===== DATA EXCERPTS

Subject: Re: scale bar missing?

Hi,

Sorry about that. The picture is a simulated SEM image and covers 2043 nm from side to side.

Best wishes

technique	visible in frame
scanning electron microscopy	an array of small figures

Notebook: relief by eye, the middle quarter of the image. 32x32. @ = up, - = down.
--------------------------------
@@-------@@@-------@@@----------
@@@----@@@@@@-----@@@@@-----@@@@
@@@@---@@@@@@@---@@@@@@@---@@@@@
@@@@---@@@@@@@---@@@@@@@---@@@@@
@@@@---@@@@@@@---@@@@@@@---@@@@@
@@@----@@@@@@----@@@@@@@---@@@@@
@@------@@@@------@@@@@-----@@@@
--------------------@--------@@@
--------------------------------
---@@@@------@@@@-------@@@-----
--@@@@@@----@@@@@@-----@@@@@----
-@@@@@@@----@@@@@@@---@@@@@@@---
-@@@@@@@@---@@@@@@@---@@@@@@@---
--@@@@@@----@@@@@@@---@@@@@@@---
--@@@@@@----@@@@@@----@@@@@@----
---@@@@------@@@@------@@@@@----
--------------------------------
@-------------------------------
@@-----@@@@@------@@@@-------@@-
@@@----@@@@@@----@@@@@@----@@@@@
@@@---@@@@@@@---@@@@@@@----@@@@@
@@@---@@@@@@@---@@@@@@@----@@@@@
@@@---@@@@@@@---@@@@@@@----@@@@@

==========

▶ [ACTION ITEM]
Restate the listing in full, preserving every word.

▶ [EXERCISE OUTPUT]
Subject: Re: scale bar missing?

Hi,

Sorry about that. The picture is a simulated SEM image and covers 2043 nm from side to side.

Best wishes

technique	visible in frame
scanning electron microscopy	an array of small figures

Notebook: relief by eye, the middle quarter of the image. 32x32. @ = up, - = down.
--------------------------------
@@-------@@@-------@@@----------
@@@----@@@@@@-----@@@@@-----@@@@
@@@@---@@@@@@@---@@@@@@@---@@@@@
@@@@---@@@@@@@---@@@@@@@---@@@@@
@@@@---@@@@@@@---@@@@@@@---@@@@@
@@@----@@@@@@----@@@@@@@---@@@@@
@@------@@@@------@@@@@-----@@@@
--------------------@--------@@@
--------------------------------
---@@@@------@@@@-------@@@-----
--@@@@@@----@@@@@@-----@@@@@----
-@@@@@@@----@@@@@@@---@@@@@@@---
-@@@@@@@@---@@@@@@@---@@@@@@@---
--@@@@@@----@@@@@@@---@@@@@@@---
--@@@@@@----@@@@@@----@@@@@@----
---@@@@------@@@@------@@@@@----
--------------------------------
@-------------------------------
@@-----@@@@@------@@@@-------@@-
@@@----@@@@@@----@@@@@@----@@@@@
@@@---@@@@@@@---@@@@@@@----@@@@@
@@@---@@@@@@@---@@@@@@@----@@@@@
@@@---@@@@@@@---@@@@@@@----@@@@@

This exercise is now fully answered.